> Work order
Please print the whole of the listing that follows exactly.

<<<<

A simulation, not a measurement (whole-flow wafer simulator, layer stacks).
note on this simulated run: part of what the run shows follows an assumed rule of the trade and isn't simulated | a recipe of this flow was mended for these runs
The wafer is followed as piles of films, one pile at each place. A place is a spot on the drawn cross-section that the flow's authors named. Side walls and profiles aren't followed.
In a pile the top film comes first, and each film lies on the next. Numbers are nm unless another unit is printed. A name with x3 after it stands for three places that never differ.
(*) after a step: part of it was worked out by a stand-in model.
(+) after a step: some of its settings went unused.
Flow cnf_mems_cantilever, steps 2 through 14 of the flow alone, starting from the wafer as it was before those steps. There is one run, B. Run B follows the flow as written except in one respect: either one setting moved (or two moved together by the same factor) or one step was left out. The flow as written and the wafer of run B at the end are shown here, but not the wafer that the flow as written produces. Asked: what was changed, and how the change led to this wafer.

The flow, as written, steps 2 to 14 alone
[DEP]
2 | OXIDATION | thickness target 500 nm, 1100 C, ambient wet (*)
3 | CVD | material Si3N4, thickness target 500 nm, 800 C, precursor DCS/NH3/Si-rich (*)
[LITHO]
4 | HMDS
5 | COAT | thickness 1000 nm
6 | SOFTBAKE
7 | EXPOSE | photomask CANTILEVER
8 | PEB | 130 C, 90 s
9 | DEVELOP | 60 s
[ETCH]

>>>>

> Your response
A simulation, not a measurement (whole-flow wafer simulator, layer stacks).
note on this simulated run: part of what the run shows follows an assumed rule of the trade and isn't simulated | a recipe of this flow was mended for these runs
The wafer is followed as piles of films, one pile at each place. A place is a spot on the drawn cross-section that the flow's authors named. Side walls and profiles aren't followed.
In a pile the top film comes first, and each film lies on the next. Numbers are nm unless another unit is printed. A name with x3 after it stands for three places that never differ.
(*) after a step: part of it was worked out by a stand-in model.
(+) after a step: some of its settings went unused.
Flow cnf_mems_cantilever, steps 2 through 14 of the flow alone, starting from the wafer as it was before those steps. There is one run, B. Run B follows the flow as written except in one respect: either one setting moved (or two moved together by the same factor) or one step was left out. The flow as written and the wafer of run B at the end are shown here, but not the wafer that the flow as written produces. Asked: what was changed, and how the change led to this wafer.

The flow, as written, steps 2 to 14 alone
[DEP]
2 | OXIDATION | thickness target 500 nm, 1100 C, ambient wet (*)
3 | CVD | material Si3N4, thickness target 500 nm, 800 C, precursor DCS/NH3/Si-rich (*)
[LITHO]
4 | HMDS
5 | COAT | thickness 1000 nm
6 | SOFTBAKE
7 | EXPOSE | photomask CANTILEVER
8 | PEB | 130 C, 90 s
9 | DEVELOP | 60 s
[ETCH]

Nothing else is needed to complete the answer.